● ENTRIES PROVIDED
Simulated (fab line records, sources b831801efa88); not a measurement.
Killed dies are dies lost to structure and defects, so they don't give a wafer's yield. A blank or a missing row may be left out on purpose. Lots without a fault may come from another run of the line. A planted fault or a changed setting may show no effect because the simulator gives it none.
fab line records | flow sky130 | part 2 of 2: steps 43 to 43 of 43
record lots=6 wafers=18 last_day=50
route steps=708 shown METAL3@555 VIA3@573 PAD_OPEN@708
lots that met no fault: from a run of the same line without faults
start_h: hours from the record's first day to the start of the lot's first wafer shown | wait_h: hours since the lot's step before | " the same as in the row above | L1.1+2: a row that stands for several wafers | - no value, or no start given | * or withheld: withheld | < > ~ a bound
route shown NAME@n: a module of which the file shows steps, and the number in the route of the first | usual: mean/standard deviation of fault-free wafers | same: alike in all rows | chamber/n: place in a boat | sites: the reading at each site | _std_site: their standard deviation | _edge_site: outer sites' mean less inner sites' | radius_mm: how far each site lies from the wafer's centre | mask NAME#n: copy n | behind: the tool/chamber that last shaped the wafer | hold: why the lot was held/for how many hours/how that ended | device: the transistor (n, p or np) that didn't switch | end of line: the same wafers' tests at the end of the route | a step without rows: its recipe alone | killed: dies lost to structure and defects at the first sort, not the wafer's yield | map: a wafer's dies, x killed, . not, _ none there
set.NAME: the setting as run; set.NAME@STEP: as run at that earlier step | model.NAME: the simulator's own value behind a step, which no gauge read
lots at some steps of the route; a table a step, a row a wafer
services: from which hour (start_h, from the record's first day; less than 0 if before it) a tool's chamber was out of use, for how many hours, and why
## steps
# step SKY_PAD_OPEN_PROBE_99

● TASK ITEM
Go back to the listing above. Copy word for word the lines from the one with "route steps=708 shown" through the one with "route shown NAME@n: a", and nothing more.

● TASK ANSWER
route steps=708 shown METAL3@555 VIA3@573 PAD_OPEN@708
lots that met no fault: from a run of the same line without faults
start_h: hours from the record's first day to the start of the lot's first wafer shown | wait_h: hours since the lot's step before | " the same as in the row above | L1.1+2: a row that stands for several wafers | - no value, or no start given | * or withheld: withheld | < > ~ a bound
route shown NAME@n: a module of which the file shows steps, and the number in the route of the first | usual: mean/standard deviation of fault-free wafers | same: alike in all rows | chamber/n: place in a boat | sites: the reading at each site | _std_site: their standard deviation | _edge_site: outer sites' mean less inner sites' | radius_mm: how far each site lies from the wafer's centre | mask NAME#n: copy n | behind: the tool/chamber that last shaped the wafer | hold: why the lot was held/for how many hours/how that ended | device: the transistor (n, p or np) that didn't switch | end of line: the same wafers' tests at the end of the route | a step without rows: its recipe alone | killed: dies lost to structure and defects at the first sort, not the wafer's yield | map: a wafer's dies, x killed, . not, _ none there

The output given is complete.